Segment Start: Data listing

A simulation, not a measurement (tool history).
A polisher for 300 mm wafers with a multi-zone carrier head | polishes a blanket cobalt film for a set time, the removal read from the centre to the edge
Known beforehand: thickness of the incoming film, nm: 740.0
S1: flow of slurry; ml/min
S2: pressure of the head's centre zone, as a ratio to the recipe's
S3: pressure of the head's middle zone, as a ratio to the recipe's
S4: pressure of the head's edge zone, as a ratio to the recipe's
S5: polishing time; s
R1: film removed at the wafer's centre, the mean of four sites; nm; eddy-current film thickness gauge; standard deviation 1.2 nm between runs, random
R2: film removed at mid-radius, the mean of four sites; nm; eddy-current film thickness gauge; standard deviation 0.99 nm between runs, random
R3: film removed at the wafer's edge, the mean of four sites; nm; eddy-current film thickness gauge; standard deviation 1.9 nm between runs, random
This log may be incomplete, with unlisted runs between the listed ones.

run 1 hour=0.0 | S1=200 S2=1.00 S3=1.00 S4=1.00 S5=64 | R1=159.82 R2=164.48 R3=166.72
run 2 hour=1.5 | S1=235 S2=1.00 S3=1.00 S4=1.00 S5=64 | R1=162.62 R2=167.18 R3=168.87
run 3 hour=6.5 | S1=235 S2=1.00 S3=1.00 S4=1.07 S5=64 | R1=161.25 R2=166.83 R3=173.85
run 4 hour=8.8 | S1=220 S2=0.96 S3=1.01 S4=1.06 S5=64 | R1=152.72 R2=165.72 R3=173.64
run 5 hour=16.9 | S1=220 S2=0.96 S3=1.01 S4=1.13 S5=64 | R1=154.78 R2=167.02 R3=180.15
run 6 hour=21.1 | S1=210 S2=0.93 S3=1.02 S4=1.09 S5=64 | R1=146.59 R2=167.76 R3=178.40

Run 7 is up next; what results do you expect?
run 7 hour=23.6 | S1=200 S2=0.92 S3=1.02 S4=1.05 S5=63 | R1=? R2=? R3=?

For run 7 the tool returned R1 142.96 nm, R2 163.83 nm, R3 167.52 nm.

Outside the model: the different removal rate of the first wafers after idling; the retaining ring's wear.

Segment End: Data listing

> _Work instruction_
The required output is the stretch of entries above from the line containing "run 4 hour=8.8" through the line containing "Run 7 is up next; what results do you expect?", reproduced exactly.

> _Exercise answer_
run 4 hour=8.8 | S1=220 S2=0.96 S3=1.01 S4=1.06 S5=64 | R1=152.72 R2=165.72 R3=173.64
run 5 hour=16.9 | S1=220 S2=0.96 S3=1.01 S4=1.13 S5=64 | R1=154.78 R2=167.02 R3=180.15
run 6 hour=21.1 | S1=210 S2=0.93 S3=1.02 S4=1.09 S5=64 | R1=146.59 R2=167.76 R3=178.40

Run 7 is up next; what results do you expect?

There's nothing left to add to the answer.